[Activity]: All of the data needs to be repeated exactly.

── Data for analysis

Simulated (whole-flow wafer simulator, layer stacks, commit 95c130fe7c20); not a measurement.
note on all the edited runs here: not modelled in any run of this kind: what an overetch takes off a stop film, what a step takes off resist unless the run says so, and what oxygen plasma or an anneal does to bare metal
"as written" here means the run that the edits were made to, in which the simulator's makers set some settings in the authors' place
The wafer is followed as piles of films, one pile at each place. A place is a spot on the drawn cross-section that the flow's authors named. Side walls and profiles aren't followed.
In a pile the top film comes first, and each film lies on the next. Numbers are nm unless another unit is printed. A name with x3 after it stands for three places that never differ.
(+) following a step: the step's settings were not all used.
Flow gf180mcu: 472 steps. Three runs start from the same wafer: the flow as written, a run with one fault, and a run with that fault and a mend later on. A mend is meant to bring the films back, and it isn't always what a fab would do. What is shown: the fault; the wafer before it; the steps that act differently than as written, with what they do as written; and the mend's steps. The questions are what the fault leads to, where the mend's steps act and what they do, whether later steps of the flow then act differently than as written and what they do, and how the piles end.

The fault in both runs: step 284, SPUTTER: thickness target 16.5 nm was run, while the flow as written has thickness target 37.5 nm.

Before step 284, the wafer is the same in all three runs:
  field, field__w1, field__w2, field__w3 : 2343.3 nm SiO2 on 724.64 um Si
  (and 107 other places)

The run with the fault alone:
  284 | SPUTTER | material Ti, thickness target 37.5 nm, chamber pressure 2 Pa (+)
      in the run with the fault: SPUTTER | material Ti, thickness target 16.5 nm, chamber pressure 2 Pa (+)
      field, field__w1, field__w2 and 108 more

────

[Exercise answer]:
Simulated (whole-flow wafer simulator, layer stacks, commit 95c130fe7c20); not a measurement.
note on all the edited runs here: not modelled in any run of this kind: what an overetch takes off a stop film, what a step takes off resist unless the run says so, and what oxygen plasma or an anneal does to bare metal
"as written" here means the run that the edits were made to, in which the simulator's makers set some settings in the authors' place
The wafer is followed as piles of films, one pile at each place. A place is a spot on the drawn cross-section that the flow's authors named. Side walls and profiles aren't followed.
In a pile the top film comes first, and each film lies on the next. Numbers are nm unless another unit is printed. A name with x3 after it stands for three places that never differ.
(+) following a step: the step's settings were not all used.
Flow gf180mcu: 472 steps. Three runs start from the same wafer: the flow as written, a run with one fault, and a run with that fault and a mend later on. A mend is meant to bring the films back, and it isn't always what a fab would do. What is shown: the fault; the wafer before it; the steps that act differently than as written, with what they do as written; and the mend's steps. The questions are what the fault leads to, where the mend's steps act and what they do, whether later steps of the flow then act differently than as written and what they do, and how the piles end.

The fault in both runs: step 284, SPUTTER: thickness target 16.5 nm was run, while the flow as written has thickness target 37.5 nm.

Before step 284, the wafer is the same in all three runs:
  field, field__w1, field__w2, field__w3 : 2343.3 nm SiO2 on 724.64 um Si
  (and 107 other places)

The run with the fault alone:
  284 | SPUTTER | material Ti, thickness target 37.5 nm, chamber pressure 2 Pa (+)
      in the run with the fault: SPUTTER | material Ti, thickness target 16.5 nm, chamber pressure 2 Pa (+)
      field, field__w1, field__w2 and 108 more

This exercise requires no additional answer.